Source information →
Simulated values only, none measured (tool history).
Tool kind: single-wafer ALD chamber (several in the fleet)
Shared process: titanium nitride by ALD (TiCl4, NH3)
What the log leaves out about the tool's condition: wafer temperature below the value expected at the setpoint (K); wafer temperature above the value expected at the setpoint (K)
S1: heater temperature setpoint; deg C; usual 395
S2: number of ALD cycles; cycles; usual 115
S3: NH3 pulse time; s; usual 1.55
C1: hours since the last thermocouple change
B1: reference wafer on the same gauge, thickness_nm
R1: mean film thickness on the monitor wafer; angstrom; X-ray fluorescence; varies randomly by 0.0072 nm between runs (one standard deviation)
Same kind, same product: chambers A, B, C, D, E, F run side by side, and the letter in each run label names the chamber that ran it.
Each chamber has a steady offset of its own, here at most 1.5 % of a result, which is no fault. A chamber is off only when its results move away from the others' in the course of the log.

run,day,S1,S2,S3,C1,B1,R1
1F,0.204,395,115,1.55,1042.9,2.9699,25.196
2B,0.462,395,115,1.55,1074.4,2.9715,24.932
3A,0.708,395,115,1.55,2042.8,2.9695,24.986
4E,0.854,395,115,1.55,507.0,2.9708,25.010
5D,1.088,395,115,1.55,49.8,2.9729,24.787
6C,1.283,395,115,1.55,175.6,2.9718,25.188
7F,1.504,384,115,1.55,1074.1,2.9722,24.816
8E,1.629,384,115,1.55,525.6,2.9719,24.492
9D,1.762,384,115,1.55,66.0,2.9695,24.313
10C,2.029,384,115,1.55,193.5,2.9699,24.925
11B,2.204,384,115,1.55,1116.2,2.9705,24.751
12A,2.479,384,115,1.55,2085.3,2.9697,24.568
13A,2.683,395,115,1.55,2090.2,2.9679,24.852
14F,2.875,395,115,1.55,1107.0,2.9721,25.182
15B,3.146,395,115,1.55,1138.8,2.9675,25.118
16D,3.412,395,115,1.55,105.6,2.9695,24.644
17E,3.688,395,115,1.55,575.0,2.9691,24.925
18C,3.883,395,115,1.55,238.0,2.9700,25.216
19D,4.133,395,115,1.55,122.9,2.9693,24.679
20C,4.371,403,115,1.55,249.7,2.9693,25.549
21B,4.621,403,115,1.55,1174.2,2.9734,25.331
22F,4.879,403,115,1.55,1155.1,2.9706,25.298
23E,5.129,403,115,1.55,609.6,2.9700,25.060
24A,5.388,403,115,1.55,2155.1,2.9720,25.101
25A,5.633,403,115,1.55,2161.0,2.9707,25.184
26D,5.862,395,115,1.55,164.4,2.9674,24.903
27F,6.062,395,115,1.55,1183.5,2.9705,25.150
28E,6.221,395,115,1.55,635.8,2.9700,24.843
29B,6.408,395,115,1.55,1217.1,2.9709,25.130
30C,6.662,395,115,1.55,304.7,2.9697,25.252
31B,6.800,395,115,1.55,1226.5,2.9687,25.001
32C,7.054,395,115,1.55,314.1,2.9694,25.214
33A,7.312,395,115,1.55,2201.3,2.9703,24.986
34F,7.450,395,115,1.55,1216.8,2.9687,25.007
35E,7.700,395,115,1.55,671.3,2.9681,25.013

Required action →
Copy word for word the stretch of entries above from the line that has "18C,3.883,395,115,1.55,238.0,2.9700,25.216" through the line that has "34F,7.450,395,115,1.55,1216.8,2.9687,25.007", both ends included, and nothing outside it.

Exercise output →
18C,3.883,395,115,1.55,238.0,2.9700,25.216
19D,4.133,395,115,1.55,122.9,2.9693,24.679
20C,4.371,403,115,1.55,249.7,2.9693,25.549
21B,4.621,403,115,1.55,1174.2,2.9734,25.331
22F,4.879,403,115,1.55,1155.1,2.9706,25.298
23E,5.129,403,115,1.55,609.6,2.9700,25.060
24A,5.388,403,115,1.55,2155.1,2.9720,25.101
25A,5.633,403,115,1.55,2161.0,2.9707,25.184
26D,5.862,395,115,1.55,164.4,2.9674,24.903
27F,6.062,395,115,1.55,1183.5,2.9705,25.150
28E,6.221,395,115,1.55,635.8,2.9700,24.843
29B,6.408,395,115,1.55,1217.1,2.9709,25.130
30C,6.662,395,115,1.55,304.7,2.9697,25.252
31B,6.800,395,115,1.55,1226.5,2.9687,25.001
32C,7.054,395,115,1.55,314.1,2.9694,25.214
33A,7.312,395,115,1.55,2201.3,2.9703,24.986
34F,7.450,395,115,1.55,1216.8,2.9687,25.007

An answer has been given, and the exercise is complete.